» **Work item**
Up to and including the line with "raised | low |", reproduce the listing below exactly, beginning at its first line.

» **Data section**
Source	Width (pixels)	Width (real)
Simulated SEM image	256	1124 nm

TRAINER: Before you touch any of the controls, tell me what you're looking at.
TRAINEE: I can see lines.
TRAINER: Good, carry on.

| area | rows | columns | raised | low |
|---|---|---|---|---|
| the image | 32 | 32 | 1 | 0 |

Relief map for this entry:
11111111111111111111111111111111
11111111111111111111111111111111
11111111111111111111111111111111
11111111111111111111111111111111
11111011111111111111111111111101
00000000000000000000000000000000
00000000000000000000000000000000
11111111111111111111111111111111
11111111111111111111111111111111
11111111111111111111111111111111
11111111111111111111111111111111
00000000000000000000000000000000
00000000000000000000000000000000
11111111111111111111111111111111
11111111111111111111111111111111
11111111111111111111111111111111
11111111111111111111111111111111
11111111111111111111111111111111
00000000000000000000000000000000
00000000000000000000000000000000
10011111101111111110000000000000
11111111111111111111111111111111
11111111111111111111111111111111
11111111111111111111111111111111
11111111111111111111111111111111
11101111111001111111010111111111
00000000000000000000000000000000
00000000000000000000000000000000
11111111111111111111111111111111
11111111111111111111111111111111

» **Exercise response**
Source	Width (pixels)	Width (real)
Simulated SEM image	256	1124 nm

TRAINER: Before you touch any of the controls, tell me what you're looking at.
TRAINEE: I can see lines.
TRAINER: Good, carry on.

| area | rows | columns | raised | low |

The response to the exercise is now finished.